§ DATA
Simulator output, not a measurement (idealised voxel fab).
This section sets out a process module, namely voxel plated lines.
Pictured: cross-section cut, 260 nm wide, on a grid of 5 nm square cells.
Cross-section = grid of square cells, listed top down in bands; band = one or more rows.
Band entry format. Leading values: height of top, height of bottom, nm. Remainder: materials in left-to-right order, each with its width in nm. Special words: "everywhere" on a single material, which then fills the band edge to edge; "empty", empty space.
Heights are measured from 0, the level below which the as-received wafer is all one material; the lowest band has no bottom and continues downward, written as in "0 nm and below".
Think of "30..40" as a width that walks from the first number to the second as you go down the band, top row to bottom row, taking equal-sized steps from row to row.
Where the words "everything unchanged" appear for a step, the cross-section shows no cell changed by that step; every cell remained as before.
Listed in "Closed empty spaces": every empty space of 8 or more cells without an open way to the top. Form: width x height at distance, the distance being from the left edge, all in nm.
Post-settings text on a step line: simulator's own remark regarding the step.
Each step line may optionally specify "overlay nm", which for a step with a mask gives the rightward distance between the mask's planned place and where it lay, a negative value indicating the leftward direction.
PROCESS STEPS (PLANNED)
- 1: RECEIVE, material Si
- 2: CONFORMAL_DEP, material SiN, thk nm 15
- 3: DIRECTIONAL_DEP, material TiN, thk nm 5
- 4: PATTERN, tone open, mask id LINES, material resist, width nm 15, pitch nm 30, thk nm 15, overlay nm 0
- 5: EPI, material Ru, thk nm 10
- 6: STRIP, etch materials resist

§ ASSIGNMENT
Each line in the material above should be repeated exactly.

§ EXERCISE SOLUTION
Simulator output, not a measurement (idealised voxel fab).
This section sets out a process module, namely voxel plated lines.
Pictured: cross-section cut, 260 nm wide, on a grid of 5 nm square cells.
Cross-section = grid of square cells, listed top down in bands; band = one or more rows.
Band entry format. Leading values: height of top, height of bottom, nm. Remainder: materials in left-to-right order, each with its width in nm. Special words: "everywhere" on a single material, which then fills the band edge to edge; "empty", empty space.
Heights are measured from 0, the level below which the as-received wafer is all one material; the lowest band has no bottom and continues downward, written as in "0 nm and below".
Think of "30..40" as a width that walks from the first number to the second as you go down the band, top row to bottom row, taking equal-sized steps from row to row.
Where the words "everything unchanged" appear for a step, the cross-section shows no cell changed by that step; every cell remained as before.
Listed in "Closed empty spaces": every empty space of 8 or more cells without an open way to the top. Form: width x height at distance, the distance being from the left edge, all in nm.
Post-settings text on a step line: simulator's own remark regarding the step.
Each step line may optionally specify "overlay nm", which for a step with a mask gives the rightward distance between the mask's planned place and where it lay, a negative value indicating the leftward direction.
PROCESS STEPS (PLANNED)
- 1: RECEIVE, material Si
- 2: CONFORMAL_DEP, material SiN, thk nm 15
- 3: DIRECTIONAL_DEP, material TiN, thk nm 5
- 4: PATTERN, tone open, mask id LINES, material resist, width nm 15, pitch nm 30, thk nm 15, overlay nm 0
- 5: EPI, material Ru, thk nm 10
- 6: STRIP, etch materials resist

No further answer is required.